RAW DATA Start Marker

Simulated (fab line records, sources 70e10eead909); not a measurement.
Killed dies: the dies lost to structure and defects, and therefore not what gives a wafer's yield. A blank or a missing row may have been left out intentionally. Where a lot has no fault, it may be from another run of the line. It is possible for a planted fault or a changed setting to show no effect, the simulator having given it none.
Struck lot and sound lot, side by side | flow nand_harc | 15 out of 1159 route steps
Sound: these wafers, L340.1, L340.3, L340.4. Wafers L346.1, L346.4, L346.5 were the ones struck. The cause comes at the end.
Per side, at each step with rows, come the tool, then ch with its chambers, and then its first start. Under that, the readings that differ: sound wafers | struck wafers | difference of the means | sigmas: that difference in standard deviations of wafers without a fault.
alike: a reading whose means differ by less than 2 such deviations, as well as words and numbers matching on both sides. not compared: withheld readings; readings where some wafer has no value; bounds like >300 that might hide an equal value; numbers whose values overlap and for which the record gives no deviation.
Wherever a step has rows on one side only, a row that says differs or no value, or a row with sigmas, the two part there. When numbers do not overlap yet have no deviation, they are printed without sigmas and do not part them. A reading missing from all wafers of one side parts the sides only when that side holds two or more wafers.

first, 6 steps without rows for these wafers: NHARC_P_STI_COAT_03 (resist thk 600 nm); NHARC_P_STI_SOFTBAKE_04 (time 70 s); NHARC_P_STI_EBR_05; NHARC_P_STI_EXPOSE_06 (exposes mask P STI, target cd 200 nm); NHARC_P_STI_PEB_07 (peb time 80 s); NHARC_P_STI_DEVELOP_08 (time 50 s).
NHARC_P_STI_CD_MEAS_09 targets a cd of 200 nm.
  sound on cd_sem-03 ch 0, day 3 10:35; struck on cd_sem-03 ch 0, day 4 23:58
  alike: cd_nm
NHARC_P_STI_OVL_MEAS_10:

RAW DATA End Marker

Copy back the listing above exactly, but only from the line with "Killed dies: the" through the line with "alike: a reading", both ends included.

Killed dies: the dies lost to structure and defects, and therefore not what gives a wafer's yield. A blank or a missing row may have been left out intentionally. Where a lot has no fault, it may be from another run of the line. It is possible for a planted fault or a changed setting to show no effect, the simulator having given it none.
Struck lot and sound lot, side by side | flow nand_harc | 15 out of 1159 route steps
Sound: these wafers, L340.1, L340.3, L340.4. Wafers L346.1, L346.4, L346.5 were the ones struck. The cause comes at the end.
Per side, at each step with rows, come the tool, then ch with its chambers, and then its first start. Under that, the readings that differ: sound wafers | struck wafers | difference of the means | sigmas: that difference in standard deviations of wafers without a fault.
alike: a reading whose means differ by less than 2 such deviations, as well as words and numbers matching on both sides. not compared: withheld readings; readings where some wafer has no value; bounds like >300 that might hide an equal value; numbers whose values overlap and for which the record gives no deviation.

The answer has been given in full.